__EXTRACTED ENTRIES__
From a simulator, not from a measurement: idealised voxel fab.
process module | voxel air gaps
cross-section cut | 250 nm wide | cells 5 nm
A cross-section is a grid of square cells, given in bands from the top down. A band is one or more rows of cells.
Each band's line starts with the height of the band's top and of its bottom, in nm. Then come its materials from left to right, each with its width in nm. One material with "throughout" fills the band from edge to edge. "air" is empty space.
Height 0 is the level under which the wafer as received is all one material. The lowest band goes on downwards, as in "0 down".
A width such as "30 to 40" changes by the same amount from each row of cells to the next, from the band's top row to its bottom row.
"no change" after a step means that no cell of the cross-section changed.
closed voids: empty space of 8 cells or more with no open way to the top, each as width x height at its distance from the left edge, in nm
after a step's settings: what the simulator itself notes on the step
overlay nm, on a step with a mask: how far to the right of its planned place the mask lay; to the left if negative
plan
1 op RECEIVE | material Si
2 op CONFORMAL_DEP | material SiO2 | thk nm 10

__REQUIREMENT__
Set down the lines of the listing above verbatim, first line through the line containing "A cross-section is", inclusive; add no other lines.

__EXPECTED ANSWER__
From a simulator, not from a measurement: idealised voxel fab.
process module | voxel air gaps
cross-section cut | 250 nm wide | cells 5 nm
A cross-section is a grid of square cells, given in bands from the top down. A band is one or more rows of cells.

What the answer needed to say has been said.